**Action item**
Up to and including the line with "middle_zone: pressure of", restate the records below word for word, beginning with their first line.

- - - - - - -
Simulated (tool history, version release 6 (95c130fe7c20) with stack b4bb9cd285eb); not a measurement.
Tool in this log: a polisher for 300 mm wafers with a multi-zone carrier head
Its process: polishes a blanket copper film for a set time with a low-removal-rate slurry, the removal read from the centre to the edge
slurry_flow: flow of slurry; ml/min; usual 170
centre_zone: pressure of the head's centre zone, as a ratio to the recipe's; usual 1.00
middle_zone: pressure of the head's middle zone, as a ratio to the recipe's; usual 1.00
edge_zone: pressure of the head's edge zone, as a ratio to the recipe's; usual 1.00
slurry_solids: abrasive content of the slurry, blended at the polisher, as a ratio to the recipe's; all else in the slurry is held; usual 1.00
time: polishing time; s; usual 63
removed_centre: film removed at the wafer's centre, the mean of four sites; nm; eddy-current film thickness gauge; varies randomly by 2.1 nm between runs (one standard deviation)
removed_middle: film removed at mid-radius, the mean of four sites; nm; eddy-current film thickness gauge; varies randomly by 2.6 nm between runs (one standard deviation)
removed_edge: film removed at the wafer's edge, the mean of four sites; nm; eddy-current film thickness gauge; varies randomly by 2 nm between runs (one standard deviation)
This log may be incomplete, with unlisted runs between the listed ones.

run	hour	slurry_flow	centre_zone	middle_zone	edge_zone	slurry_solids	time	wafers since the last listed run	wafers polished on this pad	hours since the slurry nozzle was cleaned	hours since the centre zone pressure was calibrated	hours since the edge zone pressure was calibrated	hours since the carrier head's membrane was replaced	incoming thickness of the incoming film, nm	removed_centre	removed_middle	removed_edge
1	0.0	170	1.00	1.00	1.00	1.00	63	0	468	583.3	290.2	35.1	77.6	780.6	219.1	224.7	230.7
- - - - - - -

**Exercise response**
Simulated (tool history, version release 6 (95c130fe7c20) with stack b4bb9cd285eb); not a measurement.
Tool in this log: a polisher for 300 mm wafers with a multi-zone carrier head
Its process: polishes a blanket copper film for a set time with a low-removal-rate slurry, the removal read from the centre to the edge
slurry_flow: flow of slurry; ml/min; usual 170
centre_zone: pressure of the head's centre zone, as a ratio to the recipe's; usual 1.00
middle_zone: pressure of the head's middle zone, as a ratio to the recipe's; usual 1.00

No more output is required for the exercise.